:::

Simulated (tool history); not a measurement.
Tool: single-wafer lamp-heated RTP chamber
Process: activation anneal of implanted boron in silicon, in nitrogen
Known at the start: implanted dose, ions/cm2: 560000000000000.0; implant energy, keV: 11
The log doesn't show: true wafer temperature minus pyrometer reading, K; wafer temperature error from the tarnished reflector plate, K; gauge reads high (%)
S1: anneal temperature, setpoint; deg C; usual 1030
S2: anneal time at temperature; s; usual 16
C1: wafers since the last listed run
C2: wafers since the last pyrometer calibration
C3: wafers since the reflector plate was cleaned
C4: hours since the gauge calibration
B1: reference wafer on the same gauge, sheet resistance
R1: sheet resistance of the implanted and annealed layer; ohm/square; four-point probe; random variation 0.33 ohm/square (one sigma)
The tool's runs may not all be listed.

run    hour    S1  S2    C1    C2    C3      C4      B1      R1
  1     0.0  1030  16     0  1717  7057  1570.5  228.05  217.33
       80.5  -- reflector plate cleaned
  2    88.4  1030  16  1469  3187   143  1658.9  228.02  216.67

:::

#### Work item:
Reproduce, line for line, the material, starting at its first line, and end once the line holding "R1: sheet resistance" has been output.

#### Task answer:
Simulated (tool history); not a measurement.
Tool: single-wafer lamp-heated RTP chamber
Process: activation anneal of implanted boron in silicon, in nitrogen
Known at the start: implanted dose, ions/cm2: 560000000000000.0; implant energy, keV: 11
The log doesn't show: true wafer temperature minus pyrometer reading, K; wafer temperature error from the tarnished reflector plate, K; gauge reads high (%)
S1: anneal temperature, setpoint; deg C; usual 1030
S2: anneal time at temperature; s; usual 16
C1: wafers since the last listed run
C2: wafers since the last pyrometer calibration
C3: wafers since the reflector plate was cleaned
C4: hours since the gauge calibration
B1: reference wafer on the same gauge, sheet resistance
R1: sheet resistance of the implanted and annealed layer; ohm/square; four-point probe; random variation 0.33 ohm/square (one sigma)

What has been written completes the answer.